◆ **Assigned task**
Please repeat the listing exactly, starting at its first line and stopping after the line that contains "Section shown: cut.".

________________________________________

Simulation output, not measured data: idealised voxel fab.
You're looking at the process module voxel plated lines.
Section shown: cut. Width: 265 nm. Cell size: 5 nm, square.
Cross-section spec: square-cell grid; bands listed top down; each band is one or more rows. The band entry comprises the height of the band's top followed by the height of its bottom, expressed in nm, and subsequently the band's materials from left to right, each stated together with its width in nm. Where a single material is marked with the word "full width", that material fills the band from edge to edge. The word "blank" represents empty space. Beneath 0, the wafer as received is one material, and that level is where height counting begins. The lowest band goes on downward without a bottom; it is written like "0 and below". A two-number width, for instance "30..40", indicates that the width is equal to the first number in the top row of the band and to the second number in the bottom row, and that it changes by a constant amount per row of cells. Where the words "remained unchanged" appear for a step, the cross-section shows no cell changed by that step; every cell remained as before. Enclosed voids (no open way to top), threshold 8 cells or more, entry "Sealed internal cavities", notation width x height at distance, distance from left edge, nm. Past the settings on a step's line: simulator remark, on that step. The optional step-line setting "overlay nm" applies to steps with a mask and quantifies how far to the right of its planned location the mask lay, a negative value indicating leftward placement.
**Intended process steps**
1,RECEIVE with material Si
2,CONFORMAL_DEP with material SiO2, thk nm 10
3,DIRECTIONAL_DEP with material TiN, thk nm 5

________________________________________

◆ **Exercise answer**
Simulation output, not measured data: idealised voxel fab.
You're looking at the process module voxel plated lines.
Section shown: cut. Width: 265 nm. Cell size: 5 nm, square.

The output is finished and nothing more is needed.